━━━━━━
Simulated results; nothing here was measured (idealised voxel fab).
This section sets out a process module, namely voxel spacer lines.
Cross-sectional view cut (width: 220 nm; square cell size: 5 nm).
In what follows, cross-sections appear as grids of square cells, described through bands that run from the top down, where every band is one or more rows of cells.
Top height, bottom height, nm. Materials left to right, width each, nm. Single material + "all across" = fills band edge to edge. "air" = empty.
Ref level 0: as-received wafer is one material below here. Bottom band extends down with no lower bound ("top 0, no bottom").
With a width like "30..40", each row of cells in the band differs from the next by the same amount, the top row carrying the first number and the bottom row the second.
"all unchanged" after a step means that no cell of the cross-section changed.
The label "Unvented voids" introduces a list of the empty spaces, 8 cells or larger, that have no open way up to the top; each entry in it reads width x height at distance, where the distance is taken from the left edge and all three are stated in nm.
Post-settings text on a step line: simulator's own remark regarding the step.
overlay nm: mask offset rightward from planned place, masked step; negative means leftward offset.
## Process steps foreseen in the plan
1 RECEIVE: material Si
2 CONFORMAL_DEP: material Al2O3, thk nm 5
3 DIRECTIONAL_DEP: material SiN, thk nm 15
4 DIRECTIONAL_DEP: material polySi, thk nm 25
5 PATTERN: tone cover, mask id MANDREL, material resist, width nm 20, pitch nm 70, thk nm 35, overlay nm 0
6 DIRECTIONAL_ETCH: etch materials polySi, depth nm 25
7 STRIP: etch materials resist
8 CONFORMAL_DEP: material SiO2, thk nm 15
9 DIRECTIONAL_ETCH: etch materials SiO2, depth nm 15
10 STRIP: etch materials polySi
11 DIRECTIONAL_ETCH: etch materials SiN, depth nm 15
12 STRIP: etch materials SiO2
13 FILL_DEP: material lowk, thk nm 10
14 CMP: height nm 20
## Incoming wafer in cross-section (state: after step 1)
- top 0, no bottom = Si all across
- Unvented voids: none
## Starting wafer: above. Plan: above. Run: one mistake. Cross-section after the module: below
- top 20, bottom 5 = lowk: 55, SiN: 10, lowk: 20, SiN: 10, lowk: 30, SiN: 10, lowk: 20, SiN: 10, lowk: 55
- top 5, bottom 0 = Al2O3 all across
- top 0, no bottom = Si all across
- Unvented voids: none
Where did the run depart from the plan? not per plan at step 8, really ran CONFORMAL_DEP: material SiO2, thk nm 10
━━━━━━

▶ EXERCISE
When you reach the line holding "overlay nm: mask" in the records above, begin reproducing exactly, stop after the line holding "4 DIRECTIONAL_DEP: material polySi, thk nm 25", and output nothing else.

▶ TASK SOLUTION
overlay nm: mask offset rightward from planned place, masked step; negative means leftward offset.
## Process steps foreseen in the plan
1 RECEIVE: material Si
2 CONFORMAL_DEP: material Al2O3, thk nm 5
3 DIRECTIONAL_DEP: material SiN, thk nm 15
4 DIRECTIONAL_DEP: material polySi, thk nm 25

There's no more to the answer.